[DATA FOR ANALYSIS — start]

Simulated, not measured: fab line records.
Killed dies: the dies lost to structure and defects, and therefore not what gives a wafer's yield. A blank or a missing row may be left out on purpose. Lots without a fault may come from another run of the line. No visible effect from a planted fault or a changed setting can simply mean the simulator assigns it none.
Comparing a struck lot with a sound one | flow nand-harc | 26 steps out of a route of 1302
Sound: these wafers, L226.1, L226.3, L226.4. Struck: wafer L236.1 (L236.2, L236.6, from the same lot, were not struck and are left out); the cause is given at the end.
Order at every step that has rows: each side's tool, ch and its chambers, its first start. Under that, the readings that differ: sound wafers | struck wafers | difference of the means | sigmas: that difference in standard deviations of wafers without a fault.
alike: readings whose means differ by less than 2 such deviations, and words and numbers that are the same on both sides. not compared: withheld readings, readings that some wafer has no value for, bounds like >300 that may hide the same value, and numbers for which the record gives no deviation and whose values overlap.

[DATA FOR ANALYSIS — finish]

→ **WORK INSTRUCTION**
Print the records above verbatim from their first line to the line containing "Order at every", both included, and stop there.

→ **RESPONSE**
Simulated, not measured: fab line records.
Killed dies: the dies lost to structure and defects, and therefore not what gives a wafer's yield. A blank or a missing row may be left out on purpose. Lots without a fault may come from another run of the line. No visible effect from a planted fault or a changed setting can simply mean the simulator assigns it none.
Comparing a struck lot with a sound one | flow nand-harc | 26 steps out of a route of 1302
Sound: these wafers, L226.1, L226.3, L226.4. Struck: wafer L236.1 (L236.2, L236.6, from the same lot, were not struck and are left out); the cause is given at the end.
Order at every step that has rows: each side's tool, ch and its chambers, its first start. Under that, the readings that differ: sound wafers | struck wafers | difference of the means | sigmas: that difference in standard deviations of wafers without a fault.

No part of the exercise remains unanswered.